(WORK INSTRUCTION): Every record below should appear in your answer, copied exactly.

[[ DATASET EXCERPTS open ]]

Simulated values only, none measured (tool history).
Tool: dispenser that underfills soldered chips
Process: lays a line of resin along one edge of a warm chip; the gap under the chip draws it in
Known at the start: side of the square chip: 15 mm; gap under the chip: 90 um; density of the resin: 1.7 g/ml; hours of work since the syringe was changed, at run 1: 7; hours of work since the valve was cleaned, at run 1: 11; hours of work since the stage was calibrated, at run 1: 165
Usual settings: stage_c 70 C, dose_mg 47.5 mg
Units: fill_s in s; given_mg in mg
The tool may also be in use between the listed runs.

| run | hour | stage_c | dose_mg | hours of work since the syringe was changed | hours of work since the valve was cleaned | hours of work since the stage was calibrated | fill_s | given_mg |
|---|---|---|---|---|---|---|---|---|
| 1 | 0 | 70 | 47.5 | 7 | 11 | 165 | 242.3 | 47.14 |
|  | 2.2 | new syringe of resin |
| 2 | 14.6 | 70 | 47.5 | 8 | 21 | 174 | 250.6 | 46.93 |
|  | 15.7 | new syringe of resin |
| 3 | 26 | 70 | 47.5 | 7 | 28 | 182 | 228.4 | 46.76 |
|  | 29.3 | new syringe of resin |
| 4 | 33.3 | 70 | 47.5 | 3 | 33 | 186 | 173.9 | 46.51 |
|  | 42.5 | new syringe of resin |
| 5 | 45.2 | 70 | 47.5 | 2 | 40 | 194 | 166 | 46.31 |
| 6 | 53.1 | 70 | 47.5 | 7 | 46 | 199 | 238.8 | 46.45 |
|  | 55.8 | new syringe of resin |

[[ DATASET EXCERPTS closed ]]

(EXPECTED ANSWER):
Simulated values only, none measured (tool history).
Tool: dispenser that underfills soldered chips
Process: lays a line of resin along one edge of a warm chip; the gap under the chip draws it in
Known at the start: side of the square chip: 15 mm; gap under the chip: 90 um; density of the resin: 1.7 g/ml; hours of work since the syringe was changed, at run 1: 7; hours of work since the valve was cleaned, at run 1: 11; hours of work since the stage was calibrated, at run 1: 165
Usual settings: stage_c 70 C, dose_mg 47.5 mg
Units: fill_s in s; given_mg in mg
The tool may also be in use between the listed runs.

| run | hour | stage_c | dose_mg | hours of work since the syringe was changed | hours of work since the valve was cleaned | hours of work since the stage was calibrated | fill_s | given_mg |
|---|---|---|---|---|---|---|---|---|
| 1 | 0 | 70 | 47.5 | 7 | 11 | 165 | 242.3 | 47.14 |
|  | 2.2 | new syringe of resin |
| 2 | 14.6 | 70 | 47.5 | 8 | 21 | 174 | 250.6 | 46.93 |
|  | 15.7 | new syringe of resin |
| 3 | 26 | 70 | 47.5 | 7 | 28 | 182 | 228.4 | 46.76 |
|  | 29.3 | new syringe of resin |
| 4 | 33.3 | 70 | 47.5 | 3 | 33 | 186 | 173.9 | 46.51 |
|  | 42.5 | new syringe of resin |
| 5 | 45.2 | 70 | 47.5 | 2 | 40 | 194 | 166 | 46.31 |
| 6 | 53.1 | 70 | 47.5 | 7 | 46 | 199 | 238.8 | 46.45 |
|  | 55.8 | new syringe of resin |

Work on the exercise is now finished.